:: WORK ORDER ::
Return the run of lines below that opens with the line containing "C2: hours since" and closes with the line containing "B1: film thickness", keeping each one exact.

%%

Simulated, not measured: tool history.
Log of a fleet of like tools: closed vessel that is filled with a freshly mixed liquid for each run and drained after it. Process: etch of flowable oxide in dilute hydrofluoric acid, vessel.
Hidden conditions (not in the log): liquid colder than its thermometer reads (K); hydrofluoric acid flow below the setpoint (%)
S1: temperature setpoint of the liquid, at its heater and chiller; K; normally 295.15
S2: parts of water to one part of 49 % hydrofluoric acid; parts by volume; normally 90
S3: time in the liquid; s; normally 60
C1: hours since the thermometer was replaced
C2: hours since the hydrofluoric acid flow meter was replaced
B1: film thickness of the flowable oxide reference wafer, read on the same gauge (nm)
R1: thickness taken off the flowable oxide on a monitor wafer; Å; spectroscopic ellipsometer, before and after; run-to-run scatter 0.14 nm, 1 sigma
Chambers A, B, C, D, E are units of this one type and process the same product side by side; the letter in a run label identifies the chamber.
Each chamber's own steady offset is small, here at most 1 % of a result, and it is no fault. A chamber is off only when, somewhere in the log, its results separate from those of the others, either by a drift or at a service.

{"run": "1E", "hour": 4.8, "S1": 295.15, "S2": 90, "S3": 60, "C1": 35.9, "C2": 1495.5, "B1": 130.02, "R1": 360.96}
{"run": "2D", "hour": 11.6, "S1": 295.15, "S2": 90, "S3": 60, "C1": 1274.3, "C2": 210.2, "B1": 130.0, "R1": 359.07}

%%

:: RESPONSE ::
C2: hours since the hydrofluoric acid flow meter was replaced
B1: film thickness of the flowable oxide reference wafer, read on the same gauge (nm)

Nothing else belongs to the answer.